§ **Work order**: Restate word for word the lines of the material below, from the line with "10: DIRECTIONAL_ETCH with" to the line with "- from 25 to", both lines included, and no others.

--- START ---

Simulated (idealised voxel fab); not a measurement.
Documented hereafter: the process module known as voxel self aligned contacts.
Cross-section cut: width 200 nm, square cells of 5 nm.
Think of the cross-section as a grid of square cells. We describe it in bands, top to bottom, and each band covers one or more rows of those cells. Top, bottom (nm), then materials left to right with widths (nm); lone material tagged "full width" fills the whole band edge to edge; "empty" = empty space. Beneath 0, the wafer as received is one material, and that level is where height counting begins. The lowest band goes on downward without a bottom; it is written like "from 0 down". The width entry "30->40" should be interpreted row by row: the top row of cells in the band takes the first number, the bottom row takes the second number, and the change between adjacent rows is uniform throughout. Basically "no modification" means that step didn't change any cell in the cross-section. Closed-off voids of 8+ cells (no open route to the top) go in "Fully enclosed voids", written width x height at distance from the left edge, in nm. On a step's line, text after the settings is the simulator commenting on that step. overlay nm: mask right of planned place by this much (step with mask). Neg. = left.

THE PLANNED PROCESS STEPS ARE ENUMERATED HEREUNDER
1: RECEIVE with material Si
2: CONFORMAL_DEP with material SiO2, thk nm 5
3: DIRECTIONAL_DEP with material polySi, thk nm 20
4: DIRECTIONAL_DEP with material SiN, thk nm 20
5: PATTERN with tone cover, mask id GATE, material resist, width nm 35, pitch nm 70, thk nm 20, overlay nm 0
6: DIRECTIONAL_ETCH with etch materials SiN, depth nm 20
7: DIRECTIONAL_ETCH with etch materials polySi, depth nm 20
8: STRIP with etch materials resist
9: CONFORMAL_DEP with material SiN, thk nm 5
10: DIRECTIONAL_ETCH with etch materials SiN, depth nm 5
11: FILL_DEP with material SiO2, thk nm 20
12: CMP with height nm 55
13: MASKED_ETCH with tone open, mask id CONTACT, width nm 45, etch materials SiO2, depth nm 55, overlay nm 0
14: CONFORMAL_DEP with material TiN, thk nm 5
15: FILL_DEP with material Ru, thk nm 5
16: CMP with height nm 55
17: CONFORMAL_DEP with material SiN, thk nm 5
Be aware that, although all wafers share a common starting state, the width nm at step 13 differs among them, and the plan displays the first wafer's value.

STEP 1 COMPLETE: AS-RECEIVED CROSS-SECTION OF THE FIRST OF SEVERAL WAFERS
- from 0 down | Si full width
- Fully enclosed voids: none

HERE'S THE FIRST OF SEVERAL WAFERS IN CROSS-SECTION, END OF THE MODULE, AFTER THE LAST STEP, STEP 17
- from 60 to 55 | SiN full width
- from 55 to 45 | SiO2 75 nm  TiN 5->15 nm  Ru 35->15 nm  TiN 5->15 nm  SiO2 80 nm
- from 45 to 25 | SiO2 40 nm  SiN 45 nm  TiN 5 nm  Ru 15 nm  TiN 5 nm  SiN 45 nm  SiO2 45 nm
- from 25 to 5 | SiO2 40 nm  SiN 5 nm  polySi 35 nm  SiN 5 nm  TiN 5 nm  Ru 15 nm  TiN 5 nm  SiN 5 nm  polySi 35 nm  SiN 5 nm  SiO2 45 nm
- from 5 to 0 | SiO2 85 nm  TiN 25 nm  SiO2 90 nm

--- END ---

§ **Your response**:
10: DIRECTIONAL_ETCH with etch materials SiN, depth nm 5
11: FILL_DEP with material SiO2, thk nm 20
12: CMP with height nm 55
13: MASKED_ETCH with tone open, mask id CONTACT, width nm 45, etch materials SiO2, depth nm 55, overlay nm 0
14: CONFORMAL_DEP with material TiN, thk nm 5
15: FILL_DEP with material Ru, thk nm 5
16: CMP with height nm 55
17: CONFORMAL_DEP with material SiN, thk nm 5
Be aware that, although all wafers share a common starting state, the width nm at step 13 differs among them, and the plan displays the first wafer's value.

STEP 1 COMPLETE: AS-RECEIVED CROSS-SECTION OF THE FIRST OF SEVERAL WAFERS
- from 0 down | Si full width
- Fully enclosed voids: none

HERE'S THE FIRST OF SEVERAL WAFERS IN CROSS-SECTION, END OF THE MODULE, AFTER THE LAST STEP, STEP 17
- from 60 to 55 | SiN full width
- from 55 to 45 | SiO2 75 nm  TiN 5->15 nm  Ru 35->15 nm  TiN 5->15 nm  SiO2 80 nm
- from 45 to 25 | SiO2 40 nm  SiN 45 nm  TiN 5 nm  Ru 15 nm  TiN 5 nm  SiN 45 nm  SiO2 45 nm
- from 25 to 5 | SiO2 40 nm  SiN 5 nm  polySi 35 nm  SiN 5 nm  TiN 5 nm  Ru 15 nm  TiN 5 nm  SiN 5 nm  polySi 35 nm  SiN 5 nm  SiO2 45 nm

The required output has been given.